DATA UNDER STUDY -
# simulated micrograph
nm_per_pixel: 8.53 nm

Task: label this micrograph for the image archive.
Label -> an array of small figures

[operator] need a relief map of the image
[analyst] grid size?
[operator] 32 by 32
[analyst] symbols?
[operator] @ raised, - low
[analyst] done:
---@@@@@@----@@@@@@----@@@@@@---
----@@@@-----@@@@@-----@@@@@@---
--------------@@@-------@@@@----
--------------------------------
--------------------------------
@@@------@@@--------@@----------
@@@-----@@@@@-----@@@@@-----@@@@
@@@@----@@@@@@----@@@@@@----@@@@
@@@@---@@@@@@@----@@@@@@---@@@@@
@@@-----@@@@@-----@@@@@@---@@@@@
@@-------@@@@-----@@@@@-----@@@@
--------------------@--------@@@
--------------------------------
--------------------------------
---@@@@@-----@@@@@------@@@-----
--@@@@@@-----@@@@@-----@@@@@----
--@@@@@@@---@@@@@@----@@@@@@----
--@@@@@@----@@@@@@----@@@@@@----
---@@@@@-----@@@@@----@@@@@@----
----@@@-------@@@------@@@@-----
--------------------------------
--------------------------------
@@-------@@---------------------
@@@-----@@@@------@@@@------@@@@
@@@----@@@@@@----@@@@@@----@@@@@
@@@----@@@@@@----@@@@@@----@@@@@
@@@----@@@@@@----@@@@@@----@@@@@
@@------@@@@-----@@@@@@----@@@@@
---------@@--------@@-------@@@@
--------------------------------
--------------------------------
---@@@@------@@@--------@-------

REQUIREMENT -
Start to finish, transcribe the listing above exactly.

EXPECTED ANSWER -
# simulated micrograph
nm_per_pixel: 8.53 nm

Task: label this micrograph for the image archive.
Label -> an array of small figures

[operator] need a relief map of the image
[analyst] grid size?
[operator] 32 by 32
[analyst] symbols?
[operator] @ raised, - low
[analyst] done:
---@@@@@@----@@@@@@----@@@@@@---
----@@@@-----@@@@@-----@@@@@@---
--------------@@@-------@@@@----
--------------------------------
--------------------------------
@@@------@@@--------@@----------
@@@-----@@@@@-----@@@@@-----@@@@
@@@@----@@@@@@----@@@@@@----@@@@
@@@@---@@@@@@@----@@@@@@---@@@@@
@@@-----@@@@@-----@@@@@@---@@@@@
@@-------@@@@-----@@@@@-----@@@@
--------------------@--------@@@
--------------------------------
--------------------------------
---@@@@@-----@@@@@------@@@-----
--@@@@@@-----@@@@@-----@@@@@----
--@@@@@@@---@@@@@@----@@@@@@----
--@@@@@@----@@@@@@----@@@@@@----
---@@@@@-----@@@@@----@@@@@@----
----@@@-------@@@------@@@@-----
--------------------------------
--------------------------------
@@-------@@---------------------
@@@-----@@@@------@@@@------@@@@
@@@----@@@@@@----@@@@@@----@@@@@
@@@----@@@@@@----@@@@@@----@@@@@
@@@----@@@@@@----@@@@@@----@@@@@
@@------@@@@-----@@@@@@----@@@@@
---------@@--------@@-------@@@@
--------------------------------
--------------------------------
---@@@@------@@@--------@-------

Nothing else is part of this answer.